= GIVEN ENTRIES =
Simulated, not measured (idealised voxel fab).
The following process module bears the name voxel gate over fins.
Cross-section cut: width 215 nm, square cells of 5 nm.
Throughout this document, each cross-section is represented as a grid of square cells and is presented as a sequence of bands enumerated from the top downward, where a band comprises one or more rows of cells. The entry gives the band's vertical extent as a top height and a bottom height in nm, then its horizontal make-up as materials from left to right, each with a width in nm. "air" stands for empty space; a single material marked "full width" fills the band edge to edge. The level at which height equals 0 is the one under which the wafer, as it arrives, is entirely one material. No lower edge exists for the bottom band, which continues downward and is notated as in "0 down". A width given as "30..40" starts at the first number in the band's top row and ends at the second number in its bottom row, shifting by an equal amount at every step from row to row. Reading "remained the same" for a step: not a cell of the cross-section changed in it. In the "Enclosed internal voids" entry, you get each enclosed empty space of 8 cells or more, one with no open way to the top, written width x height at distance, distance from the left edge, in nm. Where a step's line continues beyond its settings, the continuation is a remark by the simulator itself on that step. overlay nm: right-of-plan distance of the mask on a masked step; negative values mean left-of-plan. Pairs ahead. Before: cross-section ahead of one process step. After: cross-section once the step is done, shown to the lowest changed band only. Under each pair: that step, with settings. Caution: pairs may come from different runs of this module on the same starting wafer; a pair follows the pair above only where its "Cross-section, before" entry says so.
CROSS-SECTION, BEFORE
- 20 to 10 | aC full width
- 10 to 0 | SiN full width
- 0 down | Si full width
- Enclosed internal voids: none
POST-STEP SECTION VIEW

= WORK INSTRUCTION =
What is needed is every line from the beginning of the data up to and including the line with "Cross-section cut: width", given again word for word.

= ANSWER AREA =
Simulated, not measured (idealised voxel fab).
The following process module bears the name voxel gate over fins.
Cross-section cut: width 215 nm, square cells of 5 nm.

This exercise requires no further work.